[Start of section]

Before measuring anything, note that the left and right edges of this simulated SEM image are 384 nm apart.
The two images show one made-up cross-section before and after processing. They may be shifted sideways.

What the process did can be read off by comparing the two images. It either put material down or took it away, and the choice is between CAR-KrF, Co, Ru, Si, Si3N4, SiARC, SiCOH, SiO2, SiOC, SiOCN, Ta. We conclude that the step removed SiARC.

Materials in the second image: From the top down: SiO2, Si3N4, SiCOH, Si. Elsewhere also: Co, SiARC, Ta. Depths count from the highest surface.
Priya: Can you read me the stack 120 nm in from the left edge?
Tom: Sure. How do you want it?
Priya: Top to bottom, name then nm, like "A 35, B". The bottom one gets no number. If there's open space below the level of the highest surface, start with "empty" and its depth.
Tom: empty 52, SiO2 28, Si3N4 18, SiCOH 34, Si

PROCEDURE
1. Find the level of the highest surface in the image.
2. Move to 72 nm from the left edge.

[End of section]

**Work order**
Quote all of the entries verbatim.

**Exercise answer**
Before measuring anything, note that the left and right edges of this simulated SEM image are 384 nm apart.
The two images show one made-up cross-section before and after processing. They may be shifted sideways.

What the process did can be read off by comparing the two images. It either put material down or took it away, and the choice is between CAR-KrF, Co, Ru, Si, Si3N4, SiARC, SiCOH, SiO2, SiOC, SiOCN, Ta. We conclude that the step removed SiARC.

Materials in the second image: From the top down: SiO2, Si3N4, SiCOH, Si. Elsewhere also: Co, SiARC, Ta. Depths count from the highest surface.
Priya: Can you read me the stack 120 nm in from the left edge?
Tom: Sure. How do you want it?
Priya: Top to bottom, name then nm, like "A 35, B". The bottom one gets no number. If there's open space below the level of the highest surface, start with "empty" and its depth.
Tom: empty 52, SiO2 28, Si3N4 18, SiCOH 34, Si

PROCEDURE
1. Find the level of the highest surface in the image.
2. Move to 72 nm from the left edge.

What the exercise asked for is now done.